──────────
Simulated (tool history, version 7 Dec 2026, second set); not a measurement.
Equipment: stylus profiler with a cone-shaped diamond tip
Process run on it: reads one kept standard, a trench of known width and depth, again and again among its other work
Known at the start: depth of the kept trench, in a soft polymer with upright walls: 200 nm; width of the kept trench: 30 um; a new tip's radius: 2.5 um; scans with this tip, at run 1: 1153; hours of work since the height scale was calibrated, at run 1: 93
──────────

WORK ORDER: Would you please transcribe all of the entries above exactly?

EXERCISE RESULT:
Simulated (tool history, version 7 Dec 2026, second set); not a measurement.
Equipment: stylus profiler with a cone-shaped diamond tip
Process run on it: reads one kept standard, a trench of known width and depth, again and again among its other work
Known at the start: depth of the kept trench, in a soft polymer with upright walls: 200 nm; width of the kept trench: 30 um; a new tip's radius: 2.5 um; scans with this tip, at run 1: 1153; hours of work since the height scale was calibrated, at run 1: 93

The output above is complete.